Excerpted records
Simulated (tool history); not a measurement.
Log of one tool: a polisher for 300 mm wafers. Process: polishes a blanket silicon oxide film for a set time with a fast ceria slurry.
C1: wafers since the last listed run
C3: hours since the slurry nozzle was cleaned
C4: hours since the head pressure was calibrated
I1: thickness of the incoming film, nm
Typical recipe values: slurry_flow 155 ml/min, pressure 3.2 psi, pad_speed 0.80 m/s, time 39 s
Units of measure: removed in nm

Action item
Keeping every line exactly as it is, copy all the records.

Solution
Simulated (tool history); not a measurement.
Log of one tool: a polisher for 300 mm wafers. Process: polishes a blanket silicon oxide film for a set time with a fast ceria slurry.
C1: wafers since the last listed run
C3: hours since the slurry nozzle was cleaned
C4: hours since the head pressure was calibrated
I1: thickness of the incoming film, nm
Typical recipe values: slurry_flow 155 ml/min, pressure 3.2 psi, pad_speed 0.80 m/s, time 39 s
Units of measure: removed in nm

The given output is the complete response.